(RECORDED INFORMATION begins)

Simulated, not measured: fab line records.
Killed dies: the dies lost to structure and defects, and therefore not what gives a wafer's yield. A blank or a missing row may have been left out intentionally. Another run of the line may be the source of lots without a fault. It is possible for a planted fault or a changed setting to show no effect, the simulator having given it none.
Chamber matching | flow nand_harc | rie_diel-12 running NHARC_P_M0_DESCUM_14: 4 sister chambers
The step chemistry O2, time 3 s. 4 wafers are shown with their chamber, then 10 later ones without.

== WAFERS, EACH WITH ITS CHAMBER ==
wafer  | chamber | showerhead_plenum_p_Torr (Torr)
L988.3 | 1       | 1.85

(RECORDED INFORMATION ends)

* **TASK ITEM**
What this exercise asks for is the data above, retyped exactly.

* **ANSWER SPACE**
Simulated, not measured: fab line records.
Killed dies: the dies lost to structure and defects, and therefore not what gives a wafer's yield. A blank or a missing row may have been left out intentionally. Another run of the line may be the source of lots without a fault. It is possible for a planted fault or a changed setting to show no effect, the simulator having given it none.
Chamber matching | flow nand_harc | rie_diel-12 running NHARC_P_M0_DESCUM_14: 4 sister chambers
The step chemistry O2, time 3 s. 4 wafers are shown with their chamber, then 10 later ones without.

== WAFERS, EACH WITH ITS CHAMBER ==
wafer  | chamber | showerhead_plenum_p_Torr (Torr)
L988.3 | 1       | 1.85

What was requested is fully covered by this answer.